* * * * * * *

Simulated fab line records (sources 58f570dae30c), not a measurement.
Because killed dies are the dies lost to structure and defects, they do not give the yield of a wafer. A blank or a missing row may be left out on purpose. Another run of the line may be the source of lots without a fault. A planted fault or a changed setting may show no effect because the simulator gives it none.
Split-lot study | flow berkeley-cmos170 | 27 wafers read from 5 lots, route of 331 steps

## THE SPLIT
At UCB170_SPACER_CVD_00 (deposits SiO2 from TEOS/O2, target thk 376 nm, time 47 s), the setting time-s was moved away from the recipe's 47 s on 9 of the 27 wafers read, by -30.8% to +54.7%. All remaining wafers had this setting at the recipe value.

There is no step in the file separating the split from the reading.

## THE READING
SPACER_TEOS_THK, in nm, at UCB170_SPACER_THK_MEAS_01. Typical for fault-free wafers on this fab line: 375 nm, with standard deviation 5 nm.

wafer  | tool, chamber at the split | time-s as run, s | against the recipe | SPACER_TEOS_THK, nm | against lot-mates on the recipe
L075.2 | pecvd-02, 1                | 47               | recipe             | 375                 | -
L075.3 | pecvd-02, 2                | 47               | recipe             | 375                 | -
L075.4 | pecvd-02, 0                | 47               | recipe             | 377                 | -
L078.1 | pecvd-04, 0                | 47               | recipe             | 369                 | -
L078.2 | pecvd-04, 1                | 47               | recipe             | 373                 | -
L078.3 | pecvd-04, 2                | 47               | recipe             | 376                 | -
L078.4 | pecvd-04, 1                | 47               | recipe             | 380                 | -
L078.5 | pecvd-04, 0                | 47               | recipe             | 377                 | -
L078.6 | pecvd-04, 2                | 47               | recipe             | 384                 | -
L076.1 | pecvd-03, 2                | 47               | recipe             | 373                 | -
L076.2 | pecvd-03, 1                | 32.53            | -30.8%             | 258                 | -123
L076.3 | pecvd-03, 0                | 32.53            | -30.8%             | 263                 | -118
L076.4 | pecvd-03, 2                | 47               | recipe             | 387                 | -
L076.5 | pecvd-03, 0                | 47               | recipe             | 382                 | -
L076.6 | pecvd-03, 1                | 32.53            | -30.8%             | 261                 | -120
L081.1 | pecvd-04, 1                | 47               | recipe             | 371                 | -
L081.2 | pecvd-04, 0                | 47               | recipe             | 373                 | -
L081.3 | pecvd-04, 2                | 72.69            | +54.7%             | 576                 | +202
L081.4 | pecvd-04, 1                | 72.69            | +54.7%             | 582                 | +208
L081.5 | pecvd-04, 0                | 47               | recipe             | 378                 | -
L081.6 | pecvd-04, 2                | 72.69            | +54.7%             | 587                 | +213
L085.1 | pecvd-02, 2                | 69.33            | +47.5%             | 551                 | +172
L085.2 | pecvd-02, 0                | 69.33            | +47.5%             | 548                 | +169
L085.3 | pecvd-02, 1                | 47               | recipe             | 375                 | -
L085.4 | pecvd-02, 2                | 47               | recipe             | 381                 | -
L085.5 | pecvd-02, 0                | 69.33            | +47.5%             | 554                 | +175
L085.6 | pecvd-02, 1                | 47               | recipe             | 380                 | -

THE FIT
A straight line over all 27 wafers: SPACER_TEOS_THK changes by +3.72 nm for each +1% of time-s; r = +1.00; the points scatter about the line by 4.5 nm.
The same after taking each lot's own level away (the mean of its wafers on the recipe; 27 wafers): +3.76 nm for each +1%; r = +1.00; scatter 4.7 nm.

* * * * * * *

# Assigned task:
With the line holding "## THE READING" as the first and the line holding "lot-mates on the recipe" as the last, set down that range of the entries above exactly, and nothing else.

# Response:
## THE READING
SPACER_TEOS_THK, in nm, at UCB170_SPACER_THK_MEAS_01. Typical for fault-free wafers on this fab line: 375 nm, with standard deviation 5 nm.

wafer  | tool, chamber at the split | time-s as run, s | against the recipe | SPACER_TEOS_THK, nm | against lot-mates on the recipe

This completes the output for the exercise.